**Required action:** Down to the last line, restate the material below exactly.

______________________________

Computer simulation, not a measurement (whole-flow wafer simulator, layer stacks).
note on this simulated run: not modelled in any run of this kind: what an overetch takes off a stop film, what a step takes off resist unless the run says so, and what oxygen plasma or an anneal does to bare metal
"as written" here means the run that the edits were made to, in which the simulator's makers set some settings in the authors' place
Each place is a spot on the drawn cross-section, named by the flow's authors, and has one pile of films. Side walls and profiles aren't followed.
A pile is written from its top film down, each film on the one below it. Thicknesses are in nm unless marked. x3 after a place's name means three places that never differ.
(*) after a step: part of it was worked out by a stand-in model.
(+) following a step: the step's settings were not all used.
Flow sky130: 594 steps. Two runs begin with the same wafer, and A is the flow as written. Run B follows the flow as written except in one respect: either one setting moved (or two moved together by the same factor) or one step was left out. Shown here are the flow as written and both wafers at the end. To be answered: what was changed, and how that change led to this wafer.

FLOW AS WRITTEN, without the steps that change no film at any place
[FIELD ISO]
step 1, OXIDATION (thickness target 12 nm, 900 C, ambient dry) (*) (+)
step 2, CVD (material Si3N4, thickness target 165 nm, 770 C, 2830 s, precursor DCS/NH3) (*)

______________________________

**Your solution:**
Computer simulation, not a measurement (whole-flow wafer simulator, layer stacks).
note on this simulated run: not modelled in any run of this kind: what an overetch takes off a stop film, what a step takes off resist unless the run says so, and what oxygen plasma or an anneal does to bare metal
"as written" here means the run that the edits were made to, in which the simulator's makers set some settings in the authors' place
Each place is a spot on the drawn cross-section, named by the flow's authors, and has one pile of films. Side walls and profiles aren't followed.
A pile is written from its top film down, each film on the one below it. Thicknesses are in nm unless marked. x3 after a place's name means three places that never differ.
(*) after a step: part of it was worked out by a stand-in model.
(+) following a step: the step's settings were not all used.
Flow sky130: 594 steps. Two runs begin with the same wafer, and A is the flow as written. Run B follows the flow as written except in one respect: either one setting moved (or two moved together by the same factor) or one step was left out. Shown here are the flow as written and both wafers at the end. To be answered: what was changed, and how that change led to this wafer.

FLOW AS WRITTEN, without the steps that change no film at any place
[FIELD ISO]
step 1, OXIDATION (thickness target 12 nm, 900 C, ambient dry) (*) (+)
step 2, CVD (material Si3N4, thickness target 165 nm, 770 C, 2830 s, precursor DCS/NH3) (*)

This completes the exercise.